Look in the material below for the line holding "1,7.4,52,8.5,395,20.341". Set it down exactly, with each later line up to and including the line holding "16,93.9,52,8.5,395,19.228".

----- PROVIDED RECORDS -----

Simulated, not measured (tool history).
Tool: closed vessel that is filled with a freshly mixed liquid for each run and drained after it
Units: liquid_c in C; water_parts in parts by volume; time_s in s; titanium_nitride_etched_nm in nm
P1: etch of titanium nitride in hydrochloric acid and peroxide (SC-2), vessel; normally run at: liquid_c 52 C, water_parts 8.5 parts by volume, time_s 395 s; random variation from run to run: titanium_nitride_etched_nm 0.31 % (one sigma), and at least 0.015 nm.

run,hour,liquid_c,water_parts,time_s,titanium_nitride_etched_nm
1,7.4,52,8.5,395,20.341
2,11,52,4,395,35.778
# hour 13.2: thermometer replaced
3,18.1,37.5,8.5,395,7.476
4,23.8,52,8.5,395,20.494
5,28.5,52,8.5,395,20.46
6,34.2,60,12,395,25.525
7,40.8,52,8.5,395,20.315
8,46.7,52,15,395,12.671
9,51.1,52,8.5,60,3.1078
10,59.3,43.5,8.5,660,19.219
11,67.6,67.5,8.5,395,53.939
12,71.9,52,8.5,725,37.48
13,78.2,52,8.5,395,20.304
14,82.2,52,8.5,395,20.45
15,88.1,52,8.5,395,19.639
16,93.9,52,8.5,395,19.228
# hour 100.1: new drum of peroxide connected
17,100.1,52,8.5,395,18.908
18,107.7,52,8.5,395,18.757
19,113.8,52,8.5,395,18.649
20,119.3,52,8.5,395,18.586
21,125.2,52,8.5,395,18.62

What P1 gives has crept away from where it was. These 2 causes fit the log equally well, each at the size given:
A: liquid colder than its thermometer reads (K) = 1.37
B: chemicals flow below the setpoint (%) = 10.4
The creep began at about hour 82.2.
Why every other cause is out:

-----

_RESULT:_
1,7.4,52,8.5,395,20.341
2,11,52,4,395,35.778
# hour 13.2: thermometer replaced
3,18.1,37.5,8.5,395,7.476
4,23.8,52,8.5,395,20.494
5,28.5,52,8.5,395,20.46
6,34.2,60,12,395,25.525
7,40.8,52,8.5,395,20.315
8,46.7,52,15,395,12.671
9,51.1,52,8.5,60,3.1078
10,59.3,43.5,8.5,660,19.219
11,67.6,67.5,8.5,395,53.939
12,71.9,52,8.5,725,37.48
13,78.2,52,8.5,395,20.304
14,82.2,52,8.5,395,20.45
15,88.1,52,8.5,395,19.639
16,93.9,52,8.5,395,19.228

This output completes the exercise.